*** SOURCE INFORMATION Section Begins ***

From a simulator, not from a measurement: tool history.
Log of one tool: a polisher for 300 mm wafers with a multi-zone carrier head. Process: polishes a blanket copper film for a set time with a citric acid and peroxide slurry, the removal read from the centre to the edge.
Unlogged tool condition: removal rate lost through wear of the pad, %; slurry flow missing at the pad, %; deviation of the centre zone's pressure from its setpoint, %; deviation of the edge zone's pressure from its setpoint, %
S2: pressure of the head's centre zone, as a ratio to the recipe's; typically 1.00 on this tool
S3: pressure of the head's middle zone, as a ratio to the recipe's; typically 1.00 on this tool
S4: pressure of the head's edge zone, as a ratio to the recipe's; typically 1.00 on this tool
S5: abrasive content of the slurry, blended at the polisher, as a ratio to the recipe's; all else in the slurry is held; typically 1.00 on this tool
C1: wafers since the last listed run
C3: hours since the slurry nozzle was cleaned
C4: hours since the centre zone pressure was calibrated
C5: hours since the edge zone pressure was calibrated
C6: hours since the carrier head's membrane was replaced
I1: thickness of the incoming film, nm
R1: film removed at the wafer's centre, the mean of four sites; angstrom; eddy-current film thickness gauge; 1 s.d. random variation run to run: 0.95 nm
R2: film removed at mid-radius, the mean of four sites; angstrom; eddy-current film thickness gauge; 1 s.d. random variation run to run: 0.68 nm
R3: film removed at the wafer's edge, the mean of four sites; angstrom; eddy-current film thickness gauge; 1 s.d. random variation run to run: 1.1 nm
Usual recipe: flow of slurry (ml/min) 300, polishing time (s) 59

*** SOURCE INFORMATION Section Ends ***

ASSIGNED TASK: Where the line with "Log of one tool: a" ends, your copy should end too; please return exactly the lines from the first line of the data through it.

TASK RESULT:
From a simulator, not from a measurement: tool history.
Log of one tool: a polisher for 300 mm wafers with a multi-zone carrier head. Process: polishes a blanket copper film for a set time with a citric acid and peroxide slurry, the removal read from the centre to the edge.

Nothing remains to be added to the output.